-------- EXERCISE DATA --------

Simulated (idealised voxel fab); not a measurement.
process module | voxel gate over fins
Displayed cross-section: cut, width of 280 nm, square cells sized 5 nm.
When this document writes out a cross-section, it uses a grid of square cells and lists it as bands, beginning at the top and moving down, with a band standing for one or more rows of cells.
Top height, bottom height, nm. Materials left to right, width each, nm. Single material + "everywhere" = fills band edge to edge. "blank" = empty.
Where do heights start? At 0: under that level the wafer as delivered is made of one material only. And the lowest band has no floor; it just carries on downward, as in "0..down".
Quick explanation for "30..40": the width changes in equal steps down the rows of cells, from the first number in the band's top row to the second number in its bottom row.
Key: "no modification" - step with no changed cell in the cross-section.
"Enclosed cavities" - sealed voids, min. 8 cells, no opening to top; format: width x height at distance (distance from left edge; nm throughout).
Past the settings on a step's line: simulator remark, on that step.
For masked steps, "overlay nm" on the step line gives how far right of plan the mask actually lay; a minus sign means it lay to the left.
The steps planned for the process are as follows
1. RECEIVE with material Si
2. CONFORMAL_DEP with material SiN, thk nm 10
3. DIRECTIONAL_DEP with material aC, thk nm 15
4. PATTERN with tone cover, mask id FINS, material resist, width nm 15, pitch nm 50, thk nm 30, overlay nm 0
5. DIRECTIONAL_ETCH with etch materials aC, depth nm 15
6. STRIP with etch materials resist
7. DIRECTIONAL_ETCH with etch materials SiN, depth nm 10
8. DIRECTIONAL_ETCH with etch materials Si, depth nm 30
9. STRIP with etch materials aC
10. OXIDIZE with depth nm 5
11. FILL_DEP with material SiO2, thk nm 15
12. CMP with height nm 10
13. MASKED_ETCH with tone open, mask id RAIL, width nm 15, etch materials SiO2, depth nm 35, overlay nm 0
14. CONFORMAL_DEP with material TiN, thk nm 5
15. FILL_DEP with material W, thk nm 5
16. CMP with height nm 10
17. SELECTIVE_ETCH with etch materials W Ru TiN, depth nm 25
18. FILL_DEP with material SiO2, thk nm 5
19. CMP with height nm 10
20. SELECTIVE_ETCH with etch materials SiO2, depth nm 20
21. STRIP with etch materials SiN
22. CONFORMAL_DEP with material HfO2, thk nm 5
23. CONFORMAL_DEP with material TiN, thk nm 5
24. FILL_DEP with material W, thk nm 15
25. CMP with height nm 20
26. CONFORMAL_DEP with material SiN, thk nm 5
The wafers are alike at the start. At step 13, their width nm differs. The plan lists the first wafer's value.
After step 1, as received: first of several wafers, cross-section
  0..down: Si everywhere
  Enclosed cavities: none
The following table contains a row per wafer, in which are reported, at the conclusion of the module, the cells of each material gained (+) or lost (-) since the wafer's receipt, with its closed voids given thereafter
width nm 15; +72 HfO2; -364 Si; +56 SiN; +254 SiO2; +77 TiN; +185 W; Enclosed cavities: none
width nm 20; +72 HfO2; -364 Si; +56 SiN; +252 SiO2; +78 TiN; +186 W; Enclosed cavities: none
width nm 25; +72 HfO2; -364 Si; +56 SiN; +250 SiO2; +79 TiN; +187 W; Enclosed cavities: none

--------

_ACTIVITY:_
Each line from the first line of the listing through the line with "Where do heights" must be output exactly, both ends included, and no other line may appear.

_RESPONSE:_
Simulated (idealised voxel fab); not a measurement.
process module | voxel gate over fins
Displayed cross-section: cut, width of 280 nm, square cells sized 5 nm.
When this document writes out a cross-section, it uses a grid of square cells and lists it as bands, beginning at the top and moving down, with a band standing for one or more rows of cells.
Top height, bottom height, nm. Materials left to right, width each, nm. Single material + "everywhere" = fills band edge to edge. "blank" = empty.
Where do heights start? At 0: under that level the wafer as delivered is made of one material only. And the lowest band has no floor; it just carries on downward, as in "0..down".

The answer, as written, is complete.